Look through the records below for the line with "written: (37 same". Return that line and each one after it up to and including the line with "The mend stands after step 284.", exactly.

──────
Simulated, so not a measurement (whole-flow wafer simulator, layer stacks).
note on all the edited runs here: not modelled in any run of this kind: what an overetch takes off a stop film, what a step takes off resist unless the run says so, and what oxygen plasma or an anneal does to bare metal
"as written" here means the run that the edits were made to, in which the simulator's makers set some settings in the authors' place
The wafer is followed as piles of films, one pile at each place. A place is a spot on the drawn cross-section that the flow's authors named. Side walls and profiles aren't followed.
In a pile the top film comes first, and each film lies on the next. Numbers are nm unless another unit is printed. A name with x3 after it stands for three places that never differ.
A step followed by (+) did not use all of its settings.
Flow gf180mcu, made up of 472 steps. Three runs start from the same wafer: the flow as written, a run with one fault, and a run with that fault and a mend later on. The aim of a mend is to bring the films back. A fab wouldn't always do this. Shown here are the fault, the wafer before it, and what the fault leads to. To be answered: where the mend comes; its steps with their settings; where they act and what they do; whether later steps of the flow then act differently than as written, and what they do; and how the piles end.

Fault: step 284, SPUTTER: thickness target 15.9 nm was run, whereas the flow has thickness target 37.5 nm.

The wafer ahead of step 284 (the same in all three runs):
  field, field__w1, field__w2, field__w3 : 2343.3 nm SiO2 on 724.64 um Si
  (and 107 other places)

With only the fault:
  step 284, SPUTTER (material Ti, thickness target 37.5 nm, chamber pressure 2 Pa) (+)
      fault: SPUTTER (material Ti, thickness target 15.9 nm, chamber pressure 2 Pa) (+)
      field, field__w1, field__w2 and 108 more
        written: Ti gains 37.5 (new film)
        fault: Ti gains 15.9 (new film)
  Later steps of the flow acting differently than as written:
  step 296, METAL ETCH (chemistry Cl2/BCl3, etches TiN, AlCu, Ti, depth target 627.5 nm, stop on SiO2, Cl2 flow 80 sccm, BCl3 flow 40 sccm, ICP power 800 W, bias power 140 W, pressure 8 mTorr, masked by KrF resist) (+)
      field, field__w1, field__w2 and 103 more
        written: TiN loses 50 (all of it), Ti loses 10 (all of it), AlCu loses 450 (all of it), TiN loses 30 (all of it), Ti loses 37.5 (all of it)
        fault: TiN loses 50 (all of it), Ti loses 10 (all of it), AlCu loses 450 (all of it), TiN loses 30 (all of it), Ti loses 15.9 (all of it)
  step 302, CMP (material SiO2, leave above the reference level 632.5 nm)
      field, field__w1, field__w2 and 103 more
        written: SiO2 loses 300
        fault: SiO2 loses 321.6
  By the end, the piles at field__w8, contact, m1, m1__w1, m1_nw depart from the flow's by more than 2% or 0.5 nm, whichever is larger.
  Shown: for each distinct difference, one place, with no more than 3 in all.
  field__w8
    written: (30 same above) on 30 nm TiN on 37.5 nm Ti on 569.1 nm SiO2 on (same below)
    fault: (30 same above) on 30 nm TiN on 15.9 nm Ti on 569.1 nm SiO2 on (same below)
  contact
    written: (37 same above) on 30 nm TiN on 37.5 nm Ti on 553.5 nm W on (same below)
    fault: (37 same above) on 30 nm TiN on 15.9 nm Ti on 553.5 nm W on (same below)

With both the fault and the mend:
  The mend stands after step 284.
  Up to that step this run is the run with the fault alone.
──────

ANSWER AREA -
    written: (37 same above) on 30 nm TiN on 37.5 nm Ti on 553.5 nm W on (same below)
    fault: (37 same above) on 30 nm TiN on 15.9 nm Ti on 553.5 nm W on (same below)

With both the fault and the mend:
  The mend stands after step 284.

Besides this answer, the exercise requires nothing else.